Exercise. Reproduce the records exactly through the line with "Band: top height;".

[[ Dataset extract, beginning ]]

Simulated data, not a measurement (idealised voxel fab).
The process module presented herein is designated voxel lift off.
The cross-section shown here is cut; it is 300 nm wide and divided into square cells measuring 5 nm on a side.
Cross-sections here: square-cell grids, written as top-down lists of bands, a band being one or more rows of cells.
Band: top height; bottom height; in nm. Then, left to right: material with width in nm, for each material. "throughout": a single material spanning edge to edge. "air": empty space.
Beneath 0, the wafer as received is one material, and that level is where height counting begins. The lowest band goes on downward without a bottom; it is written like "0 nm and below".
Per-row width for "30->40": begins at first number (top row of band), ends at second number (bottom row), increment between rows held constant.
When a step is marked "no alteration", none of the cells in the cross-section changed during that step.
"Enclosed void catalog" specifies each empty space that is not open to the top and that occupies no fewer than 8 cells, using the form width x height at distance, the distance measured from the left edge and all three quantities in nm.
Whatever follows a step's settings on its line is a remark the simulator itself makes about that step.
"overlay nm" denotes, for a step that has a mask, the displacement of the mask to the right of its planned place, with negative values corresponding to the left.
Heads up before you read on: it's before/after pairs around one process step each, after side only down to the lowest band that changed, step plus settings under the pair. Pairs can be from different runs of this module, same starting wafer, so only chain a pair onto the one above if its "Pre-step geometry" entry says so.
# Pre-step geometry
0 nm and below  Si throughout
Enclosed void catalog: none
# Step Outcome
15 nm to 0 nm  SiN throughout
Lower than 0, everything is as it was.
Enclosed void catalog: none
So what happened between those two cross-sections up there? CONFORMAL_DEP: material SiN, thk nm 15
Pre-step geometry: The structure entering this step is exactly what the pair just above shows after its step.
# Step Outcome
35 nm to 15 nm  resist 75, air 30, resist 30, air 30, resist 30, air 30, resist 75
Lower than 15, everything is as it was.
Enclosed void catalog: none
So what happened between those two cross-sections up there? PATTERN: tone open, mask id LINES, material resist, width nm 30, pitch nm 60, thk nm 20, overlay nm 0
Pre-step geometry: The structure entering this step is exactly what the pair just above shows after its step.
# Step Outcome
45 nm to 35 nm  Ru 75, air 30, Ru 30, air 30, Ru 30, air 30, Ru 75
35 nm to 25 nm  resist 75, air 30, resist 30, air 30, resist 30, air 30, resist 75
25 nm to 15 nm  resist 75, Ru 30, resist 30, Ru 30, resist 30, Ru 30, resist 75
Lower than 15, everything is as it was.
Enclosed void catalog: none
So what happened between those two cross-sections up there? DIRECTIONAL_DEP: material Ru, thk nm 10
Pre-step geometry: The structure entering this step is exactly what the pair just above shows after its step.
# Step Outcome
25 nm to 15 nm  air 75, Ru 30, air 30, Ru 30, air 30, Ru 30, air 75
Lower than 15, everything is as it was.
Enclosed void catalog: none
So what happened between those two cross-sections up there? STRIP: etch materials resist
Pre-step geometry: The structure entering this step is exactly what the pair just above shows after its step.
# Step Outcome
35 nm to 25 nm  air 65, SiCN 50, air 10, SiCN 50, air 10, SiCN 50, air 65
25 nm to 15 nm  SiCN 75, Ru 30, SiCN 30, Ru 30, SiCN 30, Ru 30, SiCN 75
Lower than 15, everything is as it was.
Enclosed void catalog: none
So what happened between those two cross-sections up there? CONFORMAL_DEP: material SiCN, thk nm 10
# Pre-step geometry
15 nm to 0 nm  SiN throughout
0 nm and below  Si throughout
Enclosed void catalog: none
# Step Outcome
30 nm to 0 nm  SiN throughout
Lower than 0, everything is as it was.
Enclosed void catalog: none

[[ Dataset extract, end ]]

Exercise answer.
Simulated data, not a measurement (idealised voxel fab).
The process module presented herein is designated voxel lift off.
The cross-section shown here is cut; it is 300 nm wide and divided into square cells measuring 5 nm on a side.
Cross-sections here: square-cell grids, written as top-down lists of bands, a band being one or more rows of cells.
Band: top height; bottom height; in nm. Then, left to right: material with width in nm, for each material. "throughout": a single material spanning edge to edge. "air": empty space.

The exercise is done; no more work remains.